_Required action:_ The reply has to contain each record exactly as written.

_Extracted records:_
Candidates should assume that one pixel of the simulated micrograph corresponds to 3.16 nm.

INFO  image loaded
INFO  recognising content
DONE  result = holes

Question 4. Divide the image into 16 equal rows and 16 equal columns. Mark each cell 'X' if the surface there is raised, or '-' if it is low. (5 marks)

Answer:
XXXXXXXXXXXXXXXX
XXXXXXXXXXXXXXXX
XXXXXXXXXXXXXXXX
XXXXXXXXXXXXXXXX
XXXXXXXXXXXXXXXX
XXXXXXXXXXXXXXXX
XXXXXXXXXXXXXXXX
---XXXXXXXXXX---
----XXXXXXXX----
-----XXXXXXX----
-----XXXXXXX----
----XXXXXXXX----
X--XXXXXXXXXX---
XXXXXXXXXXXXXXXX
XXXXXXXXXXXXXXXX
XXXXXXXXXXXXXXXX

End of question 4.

_Response box:_
Candidates should assume that one pixel of the simulated micrograph corresponds to 3.16 nm.

INFO  image loaded
INFO  recognising content
DONE  result = holes

Question 4. Divide the image into 16 equal rows and 16 equal columns. Mark each cell 'X' if the surface there is raised, or '-' if it is low. (5 marks)

Answer:
XXXXXXXXXXXXXXXX
XXXXXXXXXXXXXXXX
XXXXXXXXXXXXXXXX
XXXXXXXXXXXXXXXX
XXXXXXXXXXXXXXXX
XXXXXXXXXXXXXXXX
XXXXXXXXXXXXXXXX
---XXXXXXXXXX---
----XXXXXXXX----
-----XXXXXXX----
-----XXXXXXX----
----XXXXXXXX----
X--XXXXXXXXXX---
XXXXXXXXXXXXXXXX
XXXXXXXXXXXXXXXX
XXXXXXXXXXXXXXXX

End of question 4.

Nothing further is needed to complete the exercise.